▶ WORK TASK:
Down to the final line, return the records unchanged.

▶ DATASET EXTRACT:
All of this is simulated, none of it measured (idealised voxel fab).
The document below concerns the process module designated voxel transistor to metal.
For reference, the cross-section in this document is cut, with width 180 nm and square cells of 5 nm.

▶ EXPECTED ANSWER:
All of this is simulated, none of it measured (idealised voxel fab).
The document below concerns the process module designated voxel transistor to metal.
For reference, the cross-section in this document is cut, with width 180 nm and square cells of 5 nm.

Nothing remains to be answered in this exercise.